Assigned task -
For each record here, output an exact copy.

┄┄┄┄┄┄
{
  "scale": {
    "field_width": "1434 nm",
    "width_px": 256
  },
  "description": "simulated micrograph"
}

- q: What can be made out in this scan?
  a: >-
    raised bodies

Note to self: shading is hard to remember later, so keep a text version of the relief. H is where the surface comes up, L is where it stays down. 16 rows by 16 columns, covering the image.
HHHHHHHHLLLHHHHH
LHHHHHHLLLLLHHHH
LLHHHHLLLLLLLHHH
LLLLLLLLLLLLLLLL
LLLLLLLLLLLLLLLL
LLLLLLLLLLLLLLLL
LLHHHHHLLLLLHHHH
┄┄┄┄┄┄

Written solution -
{
  "scale": {
    "field_width": "1434 nm",
    "width_px": 256
  },
  "description": "simulated micrograph"
}

- q: What can be made out in this scan?
  a: >-
    raised bodies

Note to self: shading is hard to remember later, so keep a text version of the relief. H is where the surface comes up, L is where it stays down. 16 rows by 16 columns, covering the image.
HHHHHHHHLLLHHHHH
LHHHHHHLLLLLHHHH
LLHHHHLLLLLLLHHH
LLLLLLLLLLLLLLLL
LLLLLLLLLLLLLLLL
LLLLLLLLLLLLLLLL
LLHHHHHLLLLLHHHH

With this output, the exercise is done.